Repeat exactly what appears from the opening line of the listing to the line with "note on this", inclusive.

========

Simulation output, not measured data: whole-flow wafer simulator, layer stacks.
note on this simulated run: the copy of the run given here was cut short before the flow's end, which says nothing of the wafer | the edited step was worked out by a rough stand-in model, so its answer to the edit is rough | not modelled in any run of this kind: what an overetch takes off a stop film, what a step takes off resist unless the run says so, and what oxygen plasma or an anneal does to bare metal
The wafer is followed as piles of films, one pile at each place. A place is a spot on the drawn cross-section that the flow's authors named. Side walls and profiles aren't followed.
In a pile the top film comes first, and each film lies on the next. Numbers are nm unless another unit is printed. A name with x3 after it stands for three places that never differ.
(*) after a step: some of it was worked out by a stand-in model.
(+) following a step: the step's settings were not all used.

========

> _Task output_:
Simulation output, not measured data: whole-flow wafer simulator, layer stacks.
note on this simulated run: the copy of the run given here was cut short before the flow's end, which says nothing of the wafer | the edited step was worked out by a rough stand-in model, so its answer to the edit is rough | not modelled in any run of this kind: what an overetch takes off a stop film, what a step takes off resist unless the run says so, and what oxygen plasma or an anneal does to bare metal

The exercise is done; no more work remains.